REQUIREMENT
Starting at the line below holding "C2: hours since the slurry nozzle was cleaned" and stopping at the line holding "Usual settings: slurry_flow", print every line exactly, both ends included, and leave the rest out.

============

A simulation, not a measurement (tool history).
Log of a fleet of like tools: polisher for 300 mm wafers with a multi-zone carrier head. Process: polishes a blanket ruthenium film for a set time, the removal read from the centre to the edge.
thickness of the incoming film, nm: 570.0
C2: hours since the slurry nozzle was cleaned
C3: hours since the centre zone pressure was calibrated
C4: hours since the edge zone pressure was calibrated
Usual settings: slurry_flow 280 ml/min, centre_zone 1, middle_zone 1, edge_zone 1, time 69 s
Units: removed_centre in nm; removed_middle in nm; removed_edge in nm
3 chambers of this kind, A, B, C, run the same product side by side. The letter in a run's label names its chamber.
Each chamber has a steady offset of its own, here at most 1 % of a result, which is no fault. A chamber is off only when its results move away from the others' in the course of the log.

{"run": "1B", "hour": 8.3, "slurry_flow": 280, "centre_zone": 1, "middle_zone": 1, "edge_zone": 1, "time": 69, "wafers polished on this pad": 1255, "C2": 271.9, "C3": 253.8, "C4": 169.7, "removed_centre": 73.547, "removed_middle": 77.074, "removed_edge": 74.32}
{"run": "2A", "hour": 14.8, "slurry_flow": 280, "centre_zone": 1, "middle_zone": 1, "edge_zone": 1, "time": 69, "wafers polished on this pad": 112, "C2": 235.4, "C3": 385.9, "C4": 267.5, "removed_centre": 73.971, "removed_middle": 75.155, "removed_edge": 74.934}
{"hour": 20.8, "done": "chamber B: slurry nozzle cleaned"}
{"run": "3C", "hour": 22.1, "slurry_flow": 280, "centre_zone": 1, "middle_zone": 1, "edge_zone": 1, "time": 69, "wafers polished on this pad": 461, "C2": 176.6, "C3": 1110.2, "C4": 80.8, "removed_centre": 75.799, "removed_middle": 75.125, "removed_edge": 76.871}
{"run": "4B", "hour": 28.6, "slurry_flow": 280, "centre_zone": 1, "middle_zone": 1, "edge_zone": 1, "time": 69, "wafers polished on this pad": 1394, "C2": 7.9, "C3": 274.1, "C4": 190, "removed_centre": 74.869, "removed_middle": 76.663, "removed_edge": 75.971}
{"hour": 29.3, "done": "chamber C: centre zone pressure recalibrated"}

============

EXERCISE ANSWER
C2: hours since the slurry nozzle was cleaned
C3: hours since the centre zone pressure was calibrated
C4: hours since the edge zone pressure was calibrated
Usual settings: slurry_flow 280 ml/min, centre_zone 1, middle_zone 1, edge_zone 1, time 69 s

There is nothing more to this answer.